WORK TASK: All lines from the first one in the listing below to the one holding "The width of", inclusive, are to be copied exactly.

INFORMATION PROVIDED:
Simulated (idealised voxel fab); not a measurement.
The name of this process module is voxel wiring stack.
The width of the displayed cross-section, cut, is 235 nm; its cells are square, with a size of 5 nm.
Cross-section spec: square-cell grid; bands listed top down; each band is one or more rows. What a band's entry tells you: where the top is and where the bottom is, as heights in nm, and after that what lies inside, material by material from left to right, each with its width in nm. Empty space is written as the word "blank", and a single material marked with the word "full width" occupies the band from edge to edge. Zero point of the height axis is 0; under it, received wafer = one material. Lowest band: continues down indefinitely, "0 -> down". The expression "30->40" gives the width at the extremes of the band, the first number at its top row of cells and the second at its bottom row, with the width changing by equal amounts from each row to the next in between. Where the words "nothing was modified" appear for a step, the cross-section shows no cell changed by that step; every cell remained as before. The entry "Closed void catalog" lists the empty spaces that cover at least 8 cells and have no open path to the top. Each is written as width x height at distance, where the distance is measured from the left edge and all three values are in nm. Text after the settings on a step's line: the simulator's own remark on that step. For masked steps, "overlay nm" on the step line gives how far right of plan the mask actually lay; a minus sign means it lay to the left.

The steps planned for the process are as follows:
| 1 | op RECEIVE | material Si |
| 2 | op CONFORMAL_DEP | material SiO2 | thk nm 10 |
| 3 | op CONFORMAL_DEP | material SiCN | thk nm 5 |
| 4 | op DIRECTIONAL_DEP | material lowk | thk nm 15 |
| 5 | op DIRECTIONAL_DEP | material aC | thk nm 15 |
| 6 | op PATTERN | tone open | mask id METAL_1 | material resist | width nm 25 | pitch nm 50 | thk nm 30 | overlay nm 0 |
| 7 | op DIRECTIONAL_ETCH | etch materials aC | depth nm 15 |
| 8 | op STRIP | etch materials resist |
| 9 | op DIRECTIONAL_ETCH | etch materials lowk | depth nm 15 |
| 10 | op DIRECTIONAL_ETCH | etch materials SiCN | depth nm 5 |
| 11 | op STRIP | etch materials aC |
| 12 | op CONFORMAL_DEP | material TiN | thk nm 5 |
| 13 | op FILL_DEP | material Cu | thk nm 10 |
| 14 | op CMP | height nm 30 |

RESPONSE:
Simulated (idealised voxel fab); not a measurement.
The name of this process module is voxel wiring stack.
The width of the displayed cross-section, cut, is 235 nm; its cells are square, with a size of 5 nm.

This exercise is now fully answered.